Before doing anything else, copy the entries below exactly.

● ● ● ● ●

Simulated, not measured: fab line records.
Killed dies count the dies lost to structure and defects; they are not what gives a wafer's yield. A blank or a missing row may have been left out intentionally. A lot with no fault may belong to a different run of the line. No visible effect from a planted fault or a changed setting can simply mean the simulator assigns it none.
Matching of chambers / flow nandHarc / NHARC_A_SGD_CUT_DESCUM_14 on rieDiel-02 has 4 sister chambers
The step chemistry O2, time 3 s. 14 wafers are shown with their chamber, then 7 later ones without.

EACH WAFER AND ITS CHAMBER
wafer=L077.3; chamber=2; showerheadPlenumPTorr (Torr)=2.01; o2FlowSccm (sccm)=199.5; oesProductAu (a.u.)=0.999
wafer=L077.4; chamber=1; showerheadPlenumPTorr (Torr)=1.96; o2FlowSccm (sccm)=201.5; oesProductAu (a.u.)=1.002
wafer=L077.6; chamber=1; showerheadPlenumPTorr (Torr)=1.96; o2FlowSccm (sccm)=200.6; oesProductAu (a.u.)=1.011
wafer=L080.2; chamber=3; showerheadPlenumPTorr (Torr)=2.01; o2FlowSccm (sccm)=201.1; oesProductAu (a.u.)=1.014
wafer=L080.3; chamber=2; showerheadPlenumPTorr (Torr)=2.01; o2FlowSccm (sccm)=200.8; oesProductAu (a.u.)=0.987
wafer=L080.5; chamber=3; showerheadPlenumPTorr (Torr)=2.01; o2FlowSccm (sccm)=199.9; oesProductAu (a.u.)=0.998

● ● ● ● ●

> Exercise response:
Simulated, not measured: fab line records.
Killed dies count the dies lost to structure and defects; they are not what gives a wafer's yield. A blank or a missing row may have been left out intentionally. A lot with no fault may belong to a different run of the line. No visible effect from a planted fault or a changed setting can simply mean the simulator assigns it none.
Matching of chambers / flow nandHarc / NHARC_A_SGD_CUT_DESCUM_14 on rieDiel-02 has 4 sister chambers
The step chemistry O2, time 3 s. 14 wafers are shown with their chamber, then 7 later ones without.

EACH WAFER AND ITS CHAMBER
wafer=L077.3; chamber=2; showerheadPlenumPTorr (Torr)=2.01; o2FlowSccm (sccm)=199.5; oesProductAu (a.u.)=0.999
wafer=L077.4; chamber=1; showerheadPlenumPTorr (Torr)=1.96; o2FlowSccm (sccm)=201.5; oesProductAu (a.u.)=1.002
wafer=L077.6; chamber=1; showerheadPlenumPTorr (Torr)=1.96; o2FlowSccm (sccm)=200.6; oesProductAu (a.u.)=1.011
wafer=L080.2; chamber=3; showerheadPlenumPTorr (Torr)=2.01; o2FlowSccm (sccm)=201.1; oesProductAu (a.u.)=1.014
wafer=L080.3; chamber=2; showerheadPlenumPTorr (Torr)=2.01; o2FlowSccm (sccm)=200.8; oesProductAu (a.u.)=0.987
wafer=L080.5; chamber=3; showerheadPlenumPTorr (Torr)=2.01; o2FlowSccm (sccm)=199.9; oesProductAu (a.u.)=0.998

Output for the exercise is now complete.